Work instruction → When you reach the line in the listing below that contains "Process parameter drift", begin returning lines exactly as written, and stop after the line that contains "The count eliminated every tool but this one.". Return no other lines.

Extracted information →
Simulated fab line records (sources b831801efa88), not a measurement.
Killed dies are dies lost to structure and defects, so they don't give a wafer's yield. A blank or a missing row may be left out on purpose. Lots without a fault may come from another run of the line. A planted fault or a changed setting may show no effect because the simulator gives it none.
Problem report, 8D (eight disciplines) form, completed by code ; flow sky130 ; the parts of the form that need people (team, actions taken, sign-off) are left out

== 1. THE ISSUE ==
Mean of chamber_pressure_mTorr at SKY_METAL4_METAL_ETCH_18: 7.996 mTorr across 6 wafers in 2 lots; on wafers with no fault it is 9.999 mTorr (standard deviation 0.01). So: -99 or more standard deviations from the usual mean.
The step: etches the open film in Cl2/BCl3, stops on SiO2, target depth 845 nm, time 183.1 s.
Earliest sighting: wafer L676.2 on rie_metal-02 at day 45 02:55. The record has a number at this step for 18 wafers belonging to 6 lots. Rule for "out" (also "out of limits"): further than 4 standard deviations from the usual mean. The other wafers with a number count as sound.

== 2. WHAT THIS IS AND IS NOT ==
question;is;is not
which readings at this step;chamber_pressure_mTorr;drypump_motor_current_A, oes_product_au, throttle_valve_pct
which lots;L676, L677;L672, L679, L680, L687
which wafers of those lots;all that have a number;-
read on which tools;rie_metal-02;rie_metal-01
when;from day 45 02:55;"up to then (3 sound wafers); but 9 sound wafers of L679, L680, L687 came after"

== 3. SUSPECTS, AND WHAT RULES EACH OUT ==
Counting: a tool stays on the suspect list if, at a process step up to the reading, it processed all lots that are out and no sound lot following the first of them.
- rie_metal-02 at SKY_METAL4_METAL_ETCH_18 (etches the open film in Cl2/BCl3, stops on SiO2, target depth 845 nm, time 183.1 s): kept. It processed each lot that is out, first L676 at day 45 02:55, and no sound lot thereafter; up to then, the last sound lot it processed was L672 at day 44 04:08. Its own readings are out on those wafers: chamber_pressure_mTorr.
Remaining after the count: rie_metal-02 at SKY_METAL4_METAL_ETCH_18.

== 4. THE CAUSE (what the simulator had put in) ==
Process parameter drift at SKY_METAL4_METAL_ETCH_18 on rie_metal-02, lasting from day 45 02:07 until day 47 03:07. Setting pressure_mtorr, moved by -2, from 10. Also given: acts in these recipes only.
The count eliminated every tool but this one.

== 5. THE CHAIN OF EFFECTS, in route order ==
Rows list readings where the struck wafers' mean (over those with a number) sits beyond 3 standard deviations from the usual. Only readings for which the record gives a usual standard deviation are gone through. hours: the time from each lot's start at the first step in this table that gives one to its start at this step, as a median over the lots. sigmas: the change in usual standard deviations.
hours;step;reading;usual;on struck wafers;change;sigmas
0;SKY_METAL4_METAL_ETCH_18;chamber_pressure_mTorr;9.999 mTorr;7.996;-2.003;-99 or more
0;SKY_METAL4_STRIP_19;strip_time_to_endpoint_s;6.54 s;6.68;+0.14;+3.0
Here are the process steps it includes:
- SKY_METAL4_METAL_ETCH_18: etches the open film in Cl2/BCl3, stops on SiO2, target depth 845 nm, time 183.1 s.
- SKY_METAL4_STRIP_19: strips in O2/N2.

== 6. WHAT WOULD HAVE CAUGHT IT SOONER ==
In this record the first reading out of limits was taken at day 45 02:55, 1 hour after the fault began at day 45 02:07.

Exercise result →
Process parameter drift at SKY_METAL4_METAL_ETCH_18 on rie_metal-02, lasting from day 45 02:07 until day 47 03:07. Setting pressure_mtorr, moved by -2, from 10. Also given: acts in these recipes only.
The count eliminated every tool but this one.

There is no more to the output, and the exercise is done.